────────

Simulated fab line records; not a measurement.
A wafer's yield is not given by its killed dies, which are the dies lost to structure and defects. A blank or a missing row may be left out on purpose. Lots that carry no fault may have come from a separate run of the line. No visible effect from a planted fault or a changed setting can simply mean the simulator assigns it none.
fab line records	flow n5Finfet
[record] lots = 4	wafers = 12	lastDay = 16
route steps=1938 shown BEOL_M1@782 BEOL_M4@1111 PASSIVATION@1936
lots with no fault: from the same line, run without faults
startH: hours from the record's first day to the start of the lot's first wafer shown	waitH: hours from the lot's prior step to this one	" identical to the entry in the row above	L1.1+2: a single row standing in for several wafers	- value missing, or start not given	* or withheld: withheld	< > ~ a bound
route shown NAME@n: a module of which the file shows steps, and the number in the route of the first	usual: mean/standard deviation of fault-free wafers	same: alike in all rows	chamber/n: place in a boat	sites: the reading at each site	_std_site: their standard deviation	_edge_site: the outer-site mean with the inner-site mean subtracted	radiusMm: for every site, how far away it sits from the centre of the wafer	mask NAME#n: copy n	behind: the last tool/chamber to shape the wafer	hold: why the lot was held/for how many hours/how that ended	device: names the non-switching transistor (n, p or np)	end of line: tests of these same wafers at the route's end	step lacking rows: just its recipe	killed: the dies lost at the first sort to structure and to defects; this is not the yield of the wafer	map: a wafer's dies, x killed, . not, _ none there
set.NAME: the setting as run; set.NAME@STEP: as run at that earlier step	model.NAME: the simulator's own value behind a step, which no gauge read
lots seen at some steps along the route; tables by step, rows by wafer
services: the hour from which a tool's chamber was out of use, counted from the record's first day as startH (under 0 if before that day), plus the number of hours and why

────────

§ **WORK TASK**
Output each record precisely as given.

§ **WRITTEN REPLY**
Simulated fab line records; not a measurement.
A wafer's yield is not given by its killed dies, which are the dies lost to structure and defects. A blank or a missing row may be left out on purpose. Lots that carry no fault may have come from a separate run of the line. No visible effect from a planted fault or a changed setting can simply mean the simulator assigns it none.
fab line records	flow n5Finfet
[record] lots = 4	wafers = 12	lastDay = 16
route steps=1938 shown BEOL_M1@782 BEOL_M4@1111 PASSIVATION@1936
lots with no fault: from the same line, run without faults
startH: hours from the record's first day to the start of the lot's first wafer shown	waitH: hours from the lot's prior step to this one	" identical to the entry in the row above	L1.1+2: a single row standing in for several wafers	- value missing, or start not given	* or withheld: withheld	< > ~ a bound
route shown NAME@n: a module of which the file shows steps, and the number in the route of the first	usual: mean/standard deviation of fault-free wafers	same: alike in all rows	chamber/n: place in a boat	sites: the reading at each site	_std_site: their standard deviation	_edge_site: the outer-site mean with the inner-site mean subtracted	radiusMm: for every site, how far away it sits from the centre of the wafer	mask NAME#n: copy n	behind: the last tool/chamber to shape the wafer	hold: why the lot was held/for how many hours/how that ended	device: names the non-switching transistor (n, p or np)	end of line: tests of these same wafers at the route's end	step lacking rows: just its recipe	killed: the dies lost at the first sort to structure and to defects; this is not the yield of the wafer	map: a wafer's dies, x killed, . not, _ none there
set.NAME: the setting as run; set.NAME@STEP: as run at that earlier step	model.NAME: the simulator's own value behind a step, which no gauge read
lots seen at some steps along the route; tables by step, rows by wafer
services: the hour from which a tool's chamber was out of use, counted from the record's first day as startH (under 0 if before that day), plus the number of hours and why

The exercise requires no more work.